> BRIEF
With nothing added or dropped, output every record below exactly.

> DATA SHOWN
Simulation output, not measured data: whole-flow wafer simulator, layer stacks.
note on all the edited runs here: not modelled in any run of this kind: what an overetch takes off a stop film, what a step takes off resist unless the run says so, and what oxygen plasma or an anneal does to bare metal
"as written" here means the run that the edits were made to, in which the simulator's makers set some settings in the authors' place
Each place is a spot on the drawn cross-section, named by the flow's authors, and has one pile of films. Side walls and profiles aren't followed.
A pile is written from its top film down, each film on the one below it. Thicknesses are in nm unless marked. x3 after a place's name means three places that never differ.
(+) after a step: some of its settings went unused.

> RESPONSE BOX
Simulation output, not measured data: whole-flow wafer simulator, layer stacks.
note on all the edited runs here: not modelled in any run of this kind: what an overetch takes off a stop film, what a step takes off resist unless the run says so, and what oxygen plasma or an anneal does to bare metal
"as written" here means the run that the edits were made to, in which the simulator's makers set some settings in the authors' place
Each place is a spot on the drawn cross-section, named by the flow's authors, and has one pile of films. Side walls and profiles aren't followed.
A pile is written from its top film down, each film on the one below it. Thicknesses are in nm unless marked. x3 after a place's name means three places that never differ.
(+) after a step: some of its settings went unused.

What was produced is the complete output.